Requirement: An exact transcription of all the data is required.

Segment Open

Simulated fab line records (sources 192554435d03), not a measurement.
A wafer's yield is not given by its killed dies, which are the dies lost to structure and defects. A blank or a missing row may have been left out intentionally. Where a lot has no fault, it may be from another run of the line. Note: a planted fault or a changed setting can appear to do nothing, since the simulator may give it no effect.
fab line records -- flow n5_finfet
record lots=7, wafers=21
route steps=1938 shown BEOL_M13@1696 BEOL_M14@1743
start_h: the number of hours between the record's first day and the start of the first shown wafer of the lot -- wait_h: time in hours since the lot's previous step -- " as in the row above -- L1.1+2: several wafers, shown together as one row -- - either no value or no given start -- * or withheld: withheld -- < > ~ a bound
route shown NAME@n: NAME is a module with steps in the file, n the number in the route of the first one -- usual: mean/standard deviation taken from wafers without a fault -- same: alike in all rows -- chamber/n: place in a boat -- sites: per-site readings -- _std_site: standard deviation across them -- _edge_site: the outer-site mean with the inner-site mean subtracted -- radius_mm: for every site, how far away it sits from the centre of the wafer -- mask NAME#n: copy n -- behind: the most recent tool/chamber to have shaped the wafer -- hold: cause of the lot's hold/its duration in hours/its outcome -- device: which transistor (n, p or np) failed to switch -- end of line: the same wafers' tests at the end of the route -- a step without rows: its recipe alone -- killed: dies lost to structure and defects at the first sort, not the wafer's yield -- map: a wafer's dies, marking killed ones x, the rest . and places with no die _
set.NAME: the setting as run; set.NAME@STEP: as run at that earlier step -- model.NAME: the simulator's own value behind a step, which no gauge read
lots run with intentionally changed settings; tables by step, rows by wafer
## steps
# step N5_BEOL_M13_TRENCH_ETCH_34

Segment Closed

Task output:
Simulated fab line records (sources 192554435d03), not a measurement.
A wafer's yield is not given by its killed dies, which are the dies lost to structure and defects. A blank or a missing row may have been left out intentionally. Where a lot has no fault, it may be from another run of the line. Note: a planted fault or a changed setting can appear to do nothing, since the simulator may give it no effect.
fab line records -- flow n5_finfet
record lots=7, wafers=21
route steps=1938 shown BEOL_M13@1696 BEOL_M14@1743
start_h: the number of hours between the record's first day and the start of the first shown wafer of the lot -- wait_h: time in hours since the lot's previous step -- " as in the row above -- L1.1+2: several wafers, shown together as one row -- - either no value or no given start -- * or withheld: withheld -- < > ~ a bound
route shown NAME@n: NAME is a module with steps in the file, n the number in the route of the first one -- usual: mean/standard deviation taken from wafers without a fault -- same: alike in all rows -- chamber/n: place in a boat -- sites: per-site readings -- _std_site: standard deviation across them -- _edge_site: the outer-site mean with the inner-site mean subtracted -- radius_mm: for every site, how far away it sits from the centre of the wafer -- mask NAME#n: copy n -- behind: the most recent tool/chamber to have shaped the wafer -- hold: cause of the lot's hold/its duration in hours/its outcome -- device: which transistor (n, p or np) failed to switch -- end of line: the same wafers' tests at the end of the route -- a step without rows: its recipe alone -- killed: dies lost to structure and defects at the first sort, not the wafer's yield -- map: a wafer's dies, marking killed ones x, the rest . and places with no die _
set.NAME: the setting as run; set.NAME@STEP: as run at that earlier step -- model.NAME: the simulator's own value behind a step, which no gauge read
lots run with intentionally changed settings; tables by step, rows by wafer
## steps
# step N5_BEOL_M13_TRENCH_ETCH_34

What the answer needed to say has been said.